**Work instruction**
Write out only the opening lines of the entries, through the line with "Each band's line".

**Data for review**
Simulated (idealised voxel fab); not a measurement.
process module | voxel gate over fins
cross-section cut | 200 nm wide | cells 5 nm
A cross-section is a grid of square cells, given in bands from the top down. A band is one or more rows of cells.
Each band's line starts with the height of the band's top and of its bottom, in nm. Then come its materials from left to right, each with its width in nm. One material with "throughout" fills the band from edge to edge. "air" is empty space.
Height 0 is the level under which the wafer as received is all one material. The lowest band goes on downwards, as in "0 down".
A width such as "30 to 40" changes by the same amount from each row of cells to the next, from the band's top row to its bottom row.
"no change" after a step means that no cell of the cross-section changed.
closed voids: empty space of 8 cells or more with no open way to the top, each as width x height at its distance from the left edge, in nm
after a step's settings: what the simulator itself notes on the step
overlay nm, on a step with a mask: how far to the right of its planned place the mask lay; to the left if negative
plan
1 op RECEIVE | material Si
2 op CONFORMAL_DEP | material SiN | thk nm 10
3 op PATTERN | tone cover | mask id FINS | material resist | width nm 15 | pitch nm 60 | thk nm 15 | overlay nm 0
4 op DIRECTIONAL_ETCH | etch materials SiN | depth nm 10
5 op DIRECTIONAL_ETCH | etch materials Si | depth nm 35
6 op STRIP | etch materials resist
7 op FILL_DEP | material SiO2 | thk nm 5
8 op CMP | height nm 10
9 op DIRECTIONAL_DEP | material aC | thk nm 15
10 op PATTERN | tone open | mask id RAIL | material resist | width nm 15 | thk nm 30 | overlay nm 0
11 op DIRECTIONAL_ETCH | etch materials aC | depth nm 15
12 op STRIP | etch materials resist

**Your solution**
Simulated (idealised voxel fab); not a measurement.
process module | voxel gate over fins
cross-section cut | 200 nm wide | cells 5 nm
A cross-section is a grid of square cells, given in bands from the top down. A band is one or more rows of cells.
Each band's line starts with the height of the band's top and of its bottom, in nm. Then come its materials from left to right, each with its width in nm. One material with "throughout" fills the band from edge to edge. "air" is empty space.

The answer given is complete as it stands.